Source material:
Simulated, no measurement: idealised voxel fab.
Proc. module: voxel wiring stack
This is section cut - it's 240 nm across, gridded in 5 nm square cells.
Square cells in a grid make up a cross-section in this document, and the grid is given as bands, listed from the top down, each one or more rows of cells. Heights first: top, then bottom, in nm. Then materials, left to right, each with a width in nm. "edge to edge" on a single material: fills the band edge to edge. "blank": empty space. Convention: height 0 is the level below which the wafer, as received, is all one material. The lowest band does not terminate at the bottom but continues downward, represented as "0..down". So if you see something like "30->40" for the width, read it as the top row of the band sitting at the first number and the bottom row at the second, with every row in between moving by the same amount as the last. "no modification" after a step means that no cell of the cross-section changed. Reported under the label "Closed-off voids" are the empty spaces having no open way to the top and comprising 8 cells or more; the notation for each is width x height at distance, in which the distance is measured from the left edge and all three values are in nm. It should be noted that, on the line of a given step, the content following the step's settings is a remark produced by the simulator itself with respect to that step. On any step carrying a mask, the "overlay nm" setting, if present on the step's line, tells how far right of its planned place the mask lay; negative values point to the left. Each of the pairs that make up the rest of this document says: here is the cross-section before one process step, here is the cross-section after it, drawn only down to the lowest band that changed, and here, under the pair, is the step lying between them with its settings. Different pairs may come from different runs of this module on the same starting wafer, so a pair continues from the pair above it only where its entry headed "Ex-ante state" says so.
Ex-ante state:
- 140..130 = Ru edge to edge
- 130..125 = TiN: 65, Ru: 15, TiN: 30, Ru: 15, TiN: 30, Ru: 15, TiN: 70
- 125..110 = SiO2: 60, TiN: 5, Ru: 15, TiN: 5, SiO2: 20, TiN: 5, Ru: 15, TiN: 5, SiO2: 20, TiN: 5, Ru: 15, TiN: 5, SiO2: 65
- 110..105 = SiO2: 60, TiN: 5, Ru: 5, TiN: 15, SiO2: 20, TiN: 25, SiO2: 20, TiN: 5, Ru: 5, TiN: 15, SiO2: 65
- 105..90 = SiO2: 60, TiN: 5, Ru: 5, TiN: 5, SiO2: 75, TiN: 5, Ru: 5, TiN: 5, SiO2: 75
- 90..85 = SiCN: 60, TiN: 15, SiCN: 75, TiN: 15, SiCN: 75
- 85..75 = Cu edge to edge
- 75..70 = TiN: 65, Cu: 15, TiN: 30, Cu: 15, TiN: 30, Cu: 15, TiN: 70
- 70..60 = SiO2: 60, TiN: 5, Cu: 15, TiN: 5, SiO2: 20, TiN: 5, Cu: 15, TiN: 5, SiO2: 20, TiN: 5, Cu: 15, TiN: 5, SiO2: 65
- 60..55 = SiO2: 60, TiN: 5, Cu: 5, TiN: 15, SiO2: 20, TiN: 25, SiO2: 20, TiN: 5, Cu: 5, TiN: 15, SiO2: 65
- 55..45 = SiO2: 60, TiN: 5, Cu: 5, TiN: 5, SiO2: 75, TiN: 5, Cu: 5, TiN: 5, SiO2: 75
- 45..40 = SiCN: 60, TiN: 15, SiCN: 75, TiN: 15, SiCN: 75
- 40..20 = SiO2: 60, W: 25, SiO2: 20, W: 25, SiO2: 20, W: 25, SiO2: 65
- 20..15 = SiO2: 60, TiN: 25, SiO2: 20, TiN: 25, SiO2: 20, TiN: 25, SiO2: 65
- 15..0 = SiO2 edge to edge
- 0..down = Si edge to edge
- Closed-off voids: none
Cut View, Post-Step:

Action item: Among the entries above, find the line with "W: 25, SiO2: 65" and the line with "- Closed-off voids: none"; give again exactly these two lines and all lines between them.

Response box:
- 40..20 = SiO2: 60, W: 25, SiO2: 20, W: 25, SiO2: 20, W: 25, SiO2: 65
- 20..15 = SiO2: 60, TiN: 25, SiO2: 20, TiN: 25, SiO2: 20, TiN: 25, SiO2: 65
- 15..0 = SiO2 edge to edge
- 0..down = Si edge to edge
- Closed-off voids: none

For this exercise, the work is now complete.